## [Supplied records]
==*==

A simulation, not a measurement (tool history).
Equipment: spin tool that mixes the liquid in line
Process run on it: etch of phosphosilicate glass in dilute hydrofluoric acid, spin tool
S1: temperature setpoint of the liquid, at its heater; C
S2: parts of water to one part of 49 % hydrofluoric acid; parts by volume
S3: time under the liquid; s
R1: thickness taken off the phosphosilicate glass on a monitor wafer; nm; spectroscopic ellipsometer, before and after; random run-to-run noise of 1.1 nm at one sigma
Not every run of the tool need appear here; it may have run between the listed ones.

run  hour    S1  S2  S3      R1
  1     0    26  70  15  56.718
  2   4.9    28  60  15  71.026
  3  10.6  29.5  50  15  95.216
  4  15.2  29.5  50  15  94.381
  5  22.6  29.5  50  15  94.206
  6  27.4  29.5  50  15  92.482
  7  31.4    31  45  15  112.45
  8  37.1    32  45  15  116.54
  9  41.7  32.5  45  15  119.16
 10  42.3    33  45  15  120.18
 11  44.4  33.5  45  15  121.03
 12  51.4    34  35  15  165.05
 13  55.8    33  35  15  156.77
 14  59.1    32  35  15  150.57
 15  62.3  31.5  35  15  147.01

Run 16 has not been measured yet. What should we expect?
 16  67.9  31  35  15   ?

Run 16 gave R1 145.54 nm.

==*==

## [Assignment]
The response should be the listing above, limited to the lines between the one holding "S1: temperature setpoint" and the one holding "S3: time under the liquid; s", inclusive, reproduced exactly.

## [Worked solution]
S1: temperature setpoint of the liquid, at its heater; C
S2: parts of water to one part of 49 % hydrofluoric acid; parts by volume
S3: time under the liquid; s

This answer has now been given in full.